• [Work item]
Restate word for word the lines of the material below, from the line with "2. Object or pattern shown: parallel lines" to the line with "4. Write down the value with its unit.", both lines included, and no others.

** Entries provided follows **

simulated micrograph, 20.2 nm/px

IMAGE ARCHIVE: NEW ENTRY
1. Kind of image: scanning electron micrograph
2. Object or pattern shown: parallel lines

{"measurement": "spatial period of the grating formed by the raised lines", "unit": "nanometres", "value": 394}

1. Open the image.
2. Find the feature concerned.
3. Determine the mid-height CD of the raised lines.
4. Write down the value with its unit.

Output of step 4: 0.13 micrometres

** End of Entries provided **

• [Task answer]
2. Object or pattern shown: parallel lines

{"measurement": "spatial period of the grating formed by the raised lines", "unit": "nanometres", "value": 394}

1. Open the image.
2. Find the feature concerned.
3. Determine the mid-height CD of the raised lines.
4. Write down the value with its unit.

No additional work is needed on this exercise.